- **Assignment**: Give back the material that follows, identical in every line.

*** Data shown Section Begins ***

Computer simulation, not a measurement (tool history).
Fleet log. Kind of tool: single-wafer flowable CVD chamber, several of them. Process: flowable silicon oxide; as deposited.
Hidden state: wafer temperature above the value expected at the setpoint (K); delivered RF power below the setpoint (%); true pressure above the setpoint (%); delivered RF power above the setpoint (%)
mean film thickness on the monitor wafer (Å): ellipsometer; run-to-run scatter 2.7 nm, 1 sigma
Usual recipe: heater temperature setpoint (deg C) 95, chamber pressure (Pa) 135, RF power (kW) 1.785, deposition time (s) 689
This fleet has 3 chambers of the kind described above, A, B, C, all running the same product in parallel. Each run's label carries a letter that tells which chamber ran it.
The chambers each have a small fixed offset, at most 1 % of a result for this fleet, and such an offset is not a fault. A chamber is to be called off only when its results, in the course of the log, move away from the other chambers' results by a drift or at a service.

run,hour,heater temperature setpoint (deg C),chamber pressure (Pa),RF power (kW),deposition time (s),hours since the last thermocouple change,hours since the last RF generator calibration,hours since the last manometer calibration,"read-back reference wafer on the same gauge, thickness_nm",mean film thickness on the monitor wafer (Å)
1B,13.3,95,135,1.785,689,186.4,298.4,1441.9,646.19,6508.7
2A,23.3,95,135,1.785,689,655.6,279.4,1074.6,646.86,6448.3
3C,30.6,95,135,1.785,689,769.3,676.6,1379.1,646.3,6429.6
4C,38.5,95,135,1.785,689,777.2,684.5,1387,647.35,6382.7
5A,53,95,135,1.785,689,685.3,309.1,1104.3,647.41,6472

*** Data shown Section Ends ***

- **Response area**:
Computer simulation, not a measurement (tool history).
Fleet log. Kind of tool: single-wafer flowable CVD chamber, several of them. Process: flowable silicon oxide; as deposited.
Hidden state: wafer temperature above the value expected at the setpoint (K); delivered RF power below the setpoint (%); true pressure above the setpoint (%); delivered RF power above the setpoint (%)
mean film thickness on the monitor wafer (Å): ellipsometer; run-to-run scatter 2.7 nm, 1 sigma
Usual recipe: heater temperature setpoint (deg C) 95, chamber pressure (Pa) 135, RF power (kW) 1.785, deposition time (s) 689
This fleet has 3 chambers of the kind described above, A, B, C, all running the same product in parallel. Each run's label carries a letter that tells which chamber ran it.
The chambers each have a small fixed offset, at most 1 % of a result for this fleet, and such an offset is not a fault. A chamber is to be called off only when its results, in the course of the log, move away from the other chambers' results by a drift or at a service.

run,hour,heater temperature setpoint (deg C),chamber pressure (Pa),RF power (kW),deposition time (s),hours since the last thermocouple change,hours since the last RF generator calibration,hours since the last manometer calibration,"read-back reference wafer on the same gauge, thickness_nm",mean film thickness on the monitor wafer (Å)
1B,13.3,95,135,1.785,689,186.4,298.4,1441.9,646.19,6508.7
2A,23.3,95,135,1.785,689,655.6,279.4,1074.6,646.86,6448.3
3C,30.6,95,135,1.785,689,769.3,676.6,1379.1,646.3,6429.6
4C,38.5,95,135,1.785,689,777.2,684.5,1387,647.35,6382.7
5A,53,95,135,1.785,689,685.3,309.1,1104.3,647.41,6472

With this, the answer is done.